WORK INSTRUCTION » Please print the records below word for word.

RECORDS PROVIDED »
-- -- --

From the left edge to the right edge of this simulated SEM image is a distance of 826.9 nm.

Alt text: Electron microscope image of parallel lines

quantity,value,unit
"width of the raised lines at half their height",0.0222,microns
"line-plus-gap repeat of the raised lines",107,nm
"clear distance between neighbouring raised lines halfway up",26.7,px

-- -- --

YOUR RESPONSE »
From the left edge to the right edge of this simulated SEM image is a distance of 826.9 nm.

Alt text: Electron microscope image of parallel lines

quantity,value,unit
"width of the raised lines at half their height",0.0222,microns
"line-plus-gap repeat of the raised lines",107,nm
"clear distance between neighbouring raised lines halfway up",26.7,px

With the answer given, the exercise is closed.